- **REQUIRED ACTION**
Would you output the whole listing below, exactly as it reads?

- **THE DATA**
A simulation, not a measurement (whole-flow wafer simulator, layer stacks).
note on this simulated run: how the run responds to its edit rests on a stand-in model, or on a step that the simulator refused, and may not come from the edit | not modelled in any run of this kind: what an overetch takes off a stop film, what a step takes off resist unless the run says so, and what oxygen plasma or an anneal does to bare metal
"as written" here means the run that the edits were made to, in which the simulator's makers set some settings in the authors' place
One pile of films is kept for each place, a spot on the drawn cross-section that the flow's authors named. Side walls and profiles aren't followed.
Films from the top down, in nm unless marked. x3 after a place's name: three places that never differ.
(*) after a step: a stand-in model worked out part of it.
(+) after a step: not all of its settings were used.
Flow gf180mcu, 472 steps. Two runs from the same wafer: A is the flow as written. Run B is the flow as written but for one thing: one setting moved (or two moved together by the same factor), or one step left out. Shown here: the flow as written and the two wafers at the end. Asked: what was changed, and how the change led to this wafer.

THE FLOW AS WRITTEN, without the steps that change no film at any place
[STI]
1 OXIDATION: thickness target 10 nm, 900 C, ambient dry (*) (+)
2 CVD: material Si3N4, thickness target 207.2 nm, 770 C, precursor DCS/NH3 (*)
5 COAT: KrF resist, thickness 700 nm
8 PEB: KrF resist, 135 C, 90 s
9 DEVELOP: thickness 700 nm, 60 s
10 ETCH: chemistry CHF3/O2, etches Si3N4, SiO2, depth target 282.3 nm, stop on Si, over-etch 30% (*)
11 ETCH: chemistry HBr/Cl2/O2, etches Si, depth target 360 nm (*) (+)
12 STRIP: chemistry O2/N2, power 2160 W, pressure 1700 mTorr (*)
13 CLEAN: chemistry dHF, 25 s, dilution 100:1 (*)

- **WRITTEN REPLY**
A simulation, not a measurement (whole-flow wafer simulator, layer stacks).
note on this simulated run: how the run responds to its edit rests on a stand-in model, or on a step that the simulator refused, and may not come from the edit | not modelled in any run of this kind: what an overetch takes off a stop film, what a step takes off resist unless the run says so, and what oxygen plasma or an anneal does to bare metal
"as written" here means the run that the edits were made to, in which the simulator's makers set some settings in the authors' place
One pile of films is kept for each place, a spot on the drawn cross-section that the flow's authors named. Side walls and profiles aren't followed.
Films from the top down, in nm unless marked. x3 after a place's name: three places that never differ.
(*) after a step: a stand-in model worked out part of it.
(+) after a step: not all of its settings were used.
Flow gf180mcu, 472 steps. Two runs from the same wafer: A is the flow as written. Run B is the flow as written but for one thing: one setting moved (or two moved together by the same factor), or one step left out. Shown here: the flow as written and the two wafers at the end. Asked: what was changed, and how the change led to this wafer.

THE FLOW AS WRITTEN, without the steps that change no film at any place
[STI]
1 OXIDATION: thickness target 10 nm, 900 C, ambient dry (*) (+)
2 CVD: material Si3N4, thickness target 207.2 nm, 770 C, precursor DCS/NH3 (*)
5 COAT: KrF resist, thickness 700 nm
8 PEB: KrF resist, 135 C, 90 s
9 DEVELOP: thickness 700 nm, 60 s
10 ETCH: chemistry CHF3/O2, etches Si3N4, SiO2, depth target 282.3 nm, stop on Si, over-etch 30% (*)
11 ETCH: chemistry HBr/Cl2/O2, etches Si, depth target 360 nm (*) (+)
12 STRIP: chemistry O2/N2, power 2160 W, pressure 1700 mTorr (*)
13 CLEAN: chemistry dHF, 25 s, dilution 100:1 (*)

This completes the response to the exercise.